**Work item:** Would you print the records as they stand, down to the last character?

**Record extracts:**
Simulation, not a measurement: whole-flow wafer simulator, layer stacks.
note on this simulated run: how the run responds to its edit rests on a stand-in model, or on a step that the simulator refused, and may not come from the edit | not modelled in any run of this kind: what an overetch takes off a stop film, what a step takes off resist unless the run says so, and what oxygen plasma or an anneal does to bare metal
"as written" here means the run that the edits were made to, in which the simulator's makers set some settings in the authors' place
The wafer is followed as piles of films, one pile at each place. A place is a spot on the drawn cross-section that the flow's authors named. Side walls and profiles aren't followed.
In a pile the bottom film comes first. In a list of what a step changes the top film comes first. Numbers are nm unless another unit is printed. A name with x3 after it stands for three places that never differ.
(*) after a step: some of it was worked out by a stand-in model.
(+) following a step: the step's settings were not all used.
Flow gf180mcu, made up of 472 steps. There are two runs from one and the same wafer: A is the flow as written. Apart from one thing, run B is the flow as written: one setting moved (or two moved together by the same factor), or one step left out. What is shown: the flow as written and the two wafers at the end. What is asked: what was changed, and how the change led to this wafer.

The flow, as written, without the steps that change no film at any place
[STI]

**Written answer:**
Simulation, not a measurement: whole-flow wafer simulator, layer stacks.
note on this simulated run: how the run responds to its edit rests on a stand-in model, or on a step that the simulator refused, and may not come from the edit | not modelled in any run of this kind: what an overetch takes off a stop film, what a step takes off resist unless the run says so, and what oxygen plasma or an anneal does to bare metal
"as written" here means the run that the edits were made to, in which the simulator's makers set some settings in the authors' place
The wafer is followed as piles of films, one pile at each place. A place is a spot on the drawn cross-section that the flow's authors named. Side walls and profiles aren't followed.
In a pile the bottom film comes first. In a list of what a step changes the top film comes first. Numbers are nm unless another unit is printed. A name with x3 after it stands for three places that never differ.
(*) after a step: some of it was worked out by a stand-in model.
(+) following a step: the step's settings were not all used.
Flow gf180mcu, made up of 472 steps. There are two runs from one and the same wafer: A is the flow as written. Apart from one thing, run B is the flow as written: one setting moved (or two moved together by the same factor), or one step left out. What is shown: the flow as written and the two wafers at the end. What is asked: what was changed, and how the change led to this wafer.

The flow, as written, without the steps that change no film at any place
[STI]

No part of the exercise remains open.